-- Recorded data follows --
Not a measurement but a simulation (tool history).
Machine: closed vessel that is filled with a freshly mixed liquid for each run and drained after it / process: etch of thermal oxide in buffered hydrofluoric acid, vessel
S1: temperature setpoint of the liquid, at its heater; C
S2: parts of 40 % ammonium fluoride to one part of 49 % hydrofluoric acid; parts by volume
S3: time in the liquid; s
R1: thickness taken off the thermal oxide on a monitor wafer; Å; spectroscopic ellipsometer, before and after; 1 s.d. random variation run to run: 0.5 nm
-- Recorded data concluded --

Transcribe all of the material above so that it matches the source exactly.

> [Exercise output]
Not a measurement but a simulation (tool history).
Machine: closed vessel that is filled with a freshly mixed liquid for each run and drained after it / process: etch of thermal oxide in buffered hydrofluoric acid, vessel
S1: temperature setpoint of the liquid, at its heater; C
S2: parts of 40 % ammonium fluoride to one part of 49 % hydrofluoric acid; parts by volume
S3: time in the liquid; s
R1: thickness taken off the thermal oxide on a monitor wafer; Å; spectroscopic ellipsometer, before and after; 1 s.d. random variation run to run: 0.5 nm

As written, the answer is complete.